> **ACTION ITEM**:
Reproduce the entries shown below only from the line with "1,0.000,296.15,170,315,57.769,0.90998" down to the line with "R1: 21.575 nm", keeping both end lines and copying each one exactly.

/---
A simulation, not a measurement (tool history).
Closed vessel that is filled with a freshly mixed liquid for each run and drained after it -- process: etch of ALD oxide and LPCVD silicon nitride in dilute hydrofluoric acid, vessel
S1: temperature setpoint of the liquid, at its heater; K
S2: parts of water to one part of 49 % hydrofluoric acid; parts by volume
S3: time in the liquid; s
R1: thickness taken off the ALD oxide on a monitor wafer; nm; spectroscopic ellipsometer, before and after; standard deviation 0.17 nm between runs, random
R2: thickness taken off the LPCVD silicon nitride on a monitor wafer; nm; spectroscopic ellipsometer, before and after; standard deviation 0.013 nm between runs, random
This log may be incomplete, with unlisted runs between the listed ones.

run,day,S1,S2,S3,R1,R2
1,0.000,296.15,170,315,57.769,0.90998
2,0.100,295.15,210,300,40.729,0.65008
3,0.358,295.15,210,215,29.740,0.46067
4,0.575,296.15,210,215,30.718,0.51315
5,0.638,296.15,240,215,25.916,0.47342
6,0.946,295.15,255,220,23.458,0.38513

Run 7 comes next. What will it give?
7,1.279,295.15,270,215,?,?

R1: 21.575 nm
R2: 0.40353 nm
\---

> **EXERCISE OUTPUT**:
1,0.000,296.15,170,315,57.769,0.90998
2,0.100,295.15,210,300,40.729,0.65008
3,0.358,295.15,210,215,29.740,0.46067
4,0.575,296.15,210,215,30.718,0.51315
5,0.638,296.15,240,215,25.916,0.47342
6,0.946,295.15,255,220,23.458,0.38513

Run 7 comes next. What will it give?
7,1.279,295.15,270,215,?,?

R1: 21.575 nm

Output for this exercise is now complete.